[Data provided]
*** Begin section ***
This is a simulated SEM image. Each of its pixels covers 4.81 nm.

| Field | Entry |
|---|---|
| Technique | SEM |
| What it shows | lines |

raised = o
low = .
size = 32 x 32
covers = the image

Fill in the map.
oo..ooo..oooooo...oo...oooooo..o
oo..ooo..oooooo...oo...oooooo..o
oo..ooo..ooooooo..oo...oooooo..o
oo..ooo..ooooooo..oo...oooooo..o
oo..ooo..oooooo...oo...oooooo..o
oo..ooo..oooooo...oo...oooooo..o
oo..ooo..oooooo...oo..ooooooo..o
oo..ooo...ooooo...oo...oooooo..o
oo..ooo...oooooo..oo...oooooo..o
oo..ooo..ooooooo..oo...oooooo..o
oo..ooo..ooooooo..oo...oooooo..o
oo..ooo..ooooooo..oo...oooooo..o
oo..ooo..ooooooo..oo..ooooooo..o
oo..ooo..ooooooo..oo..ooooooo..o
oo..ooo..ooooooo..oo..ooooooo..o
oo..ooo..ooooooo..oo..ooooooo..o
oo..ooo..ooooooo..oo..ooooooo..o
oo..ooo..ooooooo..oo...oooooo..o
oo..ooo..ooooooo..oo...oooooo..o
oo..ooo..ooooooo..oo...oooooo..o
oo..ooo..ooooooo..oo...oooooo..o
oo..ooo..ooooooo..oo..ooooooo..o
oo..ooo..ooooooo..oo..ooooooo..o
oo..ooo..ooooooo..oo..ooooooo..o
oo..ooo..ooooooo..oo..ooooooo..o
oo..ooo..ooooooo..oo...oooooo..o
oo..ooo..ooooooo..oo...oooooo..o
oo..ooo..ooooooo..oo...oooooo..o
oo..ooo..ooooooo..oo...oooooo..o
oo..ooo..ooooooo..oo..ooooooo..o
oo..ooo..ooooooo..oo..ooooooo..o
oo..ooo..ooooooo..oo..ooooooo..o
*** End section ***

[Requirement] Reproduce exactly the lines above from the line with "covers = the image" to the line with "oo..ooo..oooooo...oo..ooooooo..o", including both, and add nothing.

[Written solution]
covers = the image

Fill in the map.
oo..ooo..oooooo...oo...oooooo..o
oo..ooo..oooooo...oo...oooooo..o
oo..ooo..ooooooo..oo...oooooo..o
oo..ooo..ooooooo..oo...oooooo..o
oo..ooo..oooooo...oo...oooooo..o
oo..ooo..oooooo...oo...oooooo..o
oo..ooo..oooooo...oo..ooooooo..o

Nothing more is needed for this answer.